● **RECORD EXTRACTS**
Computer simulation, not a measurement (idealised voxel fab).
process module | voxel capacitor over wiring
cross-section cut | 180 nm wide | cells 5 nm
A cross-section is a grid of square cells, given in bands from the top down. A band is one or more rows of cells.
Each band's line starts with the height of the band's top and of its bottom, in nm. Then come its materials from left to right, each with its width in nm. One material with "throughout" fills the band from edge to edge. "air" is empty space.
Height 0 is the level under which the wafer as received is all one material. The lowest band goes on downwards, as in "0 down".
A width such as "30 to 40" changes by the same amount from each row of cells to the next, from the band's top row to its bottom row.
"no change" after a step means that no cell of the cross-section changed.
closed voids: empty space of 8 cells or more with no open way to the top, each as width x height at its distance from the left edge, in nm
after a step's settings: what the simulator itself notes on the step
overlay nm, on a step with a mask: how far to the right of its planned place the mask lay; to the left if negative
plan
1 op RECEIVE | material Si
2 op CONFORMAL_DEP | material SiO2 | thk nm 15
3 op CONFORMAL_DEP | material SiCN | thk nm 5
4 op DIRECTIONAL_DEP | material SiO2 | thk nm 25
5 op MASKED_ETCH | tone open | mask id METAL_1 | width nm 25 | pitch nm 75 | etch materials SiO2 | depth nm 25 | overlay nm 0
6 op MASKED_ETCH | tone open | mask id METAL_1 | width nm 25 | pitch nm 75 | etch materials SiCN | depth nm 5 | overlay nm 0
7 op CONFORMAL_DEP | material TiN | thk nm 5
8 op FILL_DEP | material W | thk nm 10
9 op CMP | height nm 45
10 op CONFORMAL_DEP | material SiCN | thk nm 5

● **REQUIREMENT**
Once you have read the entries, repeat them all exactly.

● **RESPONSE BOX**
Computer simulation, not a measurement (idealised voxel fab).
process module | voxel capacitor over wiring
cross-section cut | 180 nm wide | cells 5 nm
A cross-section is a grid of square cells, given in bands from the top down. A band is one or more rows of cells.
Each band's line starts with the height of the band's top and of its bottom, in nm. Then come its materials from left to right, each with its width in nm. One material with "throughout" fills the band from edge to edge. "air" is empty space.
Height 0 is the level under which the wafer as received is all one material. The lowest band goes on downwards, as in "0 down".
A width such as "30 to 40" changes by the same amount from each row of cells to the next, from the band's top row to its bottom row.
"no change" after a step means that no cell of the cross-section changed.
closed voids: empty space of 8 cells or more with no open way to the top, each as width x height at its distance from the left edge, in nm
after a step's settings: what the simulator itself notes on the step
overlay nm, on a step with a mask: how far to the right of its planned place the mask lay; to the left if negative
plan
1 op RECEIVE | material Si
2 op CONFORMAL_DEP | material SiO2 | thk nm 15
3 op CONFORMAL_DEP | material SiCN | thk nm 5
4 op DIRECTIONAL_DEP | material SiO2 | thk nm 25
5 op MASKED_ETCH | tone open | mask id METAL_1 | width nm 25 | pitch nm 75 | etch materials SiO2 | depth nm 25 | overlay nm 0
6 op MASKED_ETCH | tone open | mask id METAL_1 | width nm 25 | pitch nm 75 | etch materials SiCN | depth nm 5 | overlay nm 0
7 op CONFORMAL_DEP | material TiN | thk nm 5
8 op FILL_DEP | material W | thk nm 10
9 op CMP | height nm 45
10 op CONFORMAL_DEP | material SiCN | thk nm 5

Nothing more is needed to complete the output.